▶ Exercise
Transcribe exactly the span of lines that begins the records and ends with the line holding "A polisher for", both boundary lines included.

▶ Data records
--------------------------------

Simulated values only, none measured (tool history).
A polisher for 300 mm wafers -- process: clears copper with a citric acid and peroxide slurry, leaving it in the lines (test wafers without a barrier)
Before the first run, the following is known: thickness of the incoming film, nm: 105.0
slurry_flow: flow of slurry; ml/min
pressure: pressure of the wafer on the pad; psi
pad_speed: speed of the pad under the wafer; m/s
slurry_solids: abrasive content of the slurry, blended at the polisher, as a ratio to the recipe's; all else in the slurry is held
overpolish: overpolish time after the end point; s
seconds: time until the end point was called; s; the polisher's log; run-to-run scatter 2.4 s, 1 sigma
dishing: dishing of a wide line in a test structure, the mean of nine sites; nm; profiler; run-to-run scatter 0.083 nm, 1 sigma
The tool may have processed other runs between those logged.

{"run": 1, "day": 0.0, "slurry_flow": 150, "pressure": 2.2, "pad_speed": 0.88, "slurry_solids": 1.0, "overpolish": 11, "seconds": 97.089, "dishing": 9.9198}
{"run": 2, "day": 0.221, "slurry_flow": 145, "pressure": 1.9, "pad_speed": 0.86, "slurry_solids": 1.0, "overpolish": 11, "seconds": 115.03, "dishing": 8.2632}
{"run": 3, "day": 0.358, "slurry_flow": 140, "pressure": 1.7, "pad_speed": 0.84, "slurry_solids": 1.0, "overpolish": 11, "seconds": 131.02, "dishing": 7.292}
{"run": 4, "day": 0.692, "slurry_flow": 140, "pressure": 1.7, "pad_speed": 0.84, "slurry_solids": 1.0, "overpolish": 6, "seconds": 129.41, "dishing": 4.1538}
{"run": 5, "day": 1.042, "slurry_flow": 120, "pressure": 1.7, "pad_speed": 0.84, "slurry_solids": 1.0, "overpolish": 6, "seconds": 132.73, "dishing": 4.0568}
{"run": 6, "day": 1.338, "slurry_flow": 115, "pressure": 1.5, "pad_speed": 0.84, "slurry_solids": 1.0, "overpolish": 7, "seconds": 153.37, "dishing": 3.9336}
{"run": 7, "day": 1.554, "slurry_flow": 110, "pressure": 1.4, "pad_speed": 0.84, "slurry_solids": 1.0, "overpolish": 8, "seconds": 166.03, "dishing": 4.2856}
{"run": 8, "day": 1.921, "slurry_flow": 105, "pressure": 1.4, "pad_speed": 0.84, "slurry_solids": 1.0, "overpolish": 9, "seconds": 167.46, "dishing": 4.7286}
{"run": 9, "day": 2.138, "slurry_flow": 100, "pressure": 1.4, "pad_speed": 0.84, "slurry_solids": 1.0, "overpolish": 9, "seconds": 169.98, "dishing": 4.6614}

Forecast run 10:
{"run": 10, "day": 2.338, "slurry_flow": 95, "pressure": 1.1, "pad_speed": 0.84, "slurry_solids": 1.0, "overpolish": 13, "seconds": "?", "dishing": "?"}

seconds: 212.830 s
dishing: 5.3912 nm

--------------------------------

▶ Answer area
Simulated values only, none measured (tool history).
A polisher for 300 mm wafers -- process: clears copper with a citric acid and peroxide slurry, leaving it in the lines (test wafers without a barrier)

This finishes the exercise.